◆ Brief
Copy each line of the records below, from the first through the one that contains "thickness_nm: mean film", exactly as written.

◆ Given data
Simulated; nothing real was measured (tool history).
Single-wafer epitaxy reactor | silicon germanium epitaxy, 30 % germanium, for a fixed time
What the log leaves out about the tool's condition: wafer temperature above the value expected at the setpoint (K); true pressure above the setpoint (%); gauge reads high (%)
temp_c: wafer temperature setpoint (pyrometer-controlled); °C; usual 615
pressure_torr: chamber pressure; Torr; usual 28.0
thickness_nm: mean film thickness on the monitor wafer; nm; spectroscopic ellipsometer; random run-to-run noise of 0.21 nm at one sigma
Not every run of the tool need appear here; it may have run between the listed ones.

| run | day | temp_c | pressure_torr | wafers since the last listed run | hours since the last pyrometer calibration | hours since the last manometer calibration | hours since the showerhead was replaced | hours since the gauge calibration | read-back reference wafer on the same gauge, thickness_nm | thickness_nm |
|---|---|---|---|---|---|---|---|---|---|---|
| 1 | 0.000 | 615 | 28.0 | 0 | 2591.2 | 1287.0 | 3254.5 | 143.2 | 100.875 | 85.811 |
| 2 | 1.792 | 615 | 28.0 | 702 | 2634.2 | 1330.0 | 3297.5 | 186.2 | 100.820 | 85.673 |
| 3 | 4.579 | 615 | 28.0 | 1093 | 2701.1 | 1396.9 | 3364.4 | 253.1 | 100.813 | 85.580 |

◆ Response
Simulated; nothing real was measured (tool history).
Single-wafer epitaxy reactor | silicon germanium epitaxy, 30 % germanium, for a fixed time
What the log leaves out about the tool's condition: wafer temperature above the value expected at the setpoint (K); true pressure above the setpoint (%); gauge reads high (%)
temp_c: wafer temperature setpoint (pyrometer-controlled); °C; usual 615
pressure_torr: chamber pressure; Torr; usual 28.0
thickness_nm: mean film thickness on the monitor wafer; nm; spectroscopic ellipsometer; random run-to-run noise of 0.21 nm at one sigma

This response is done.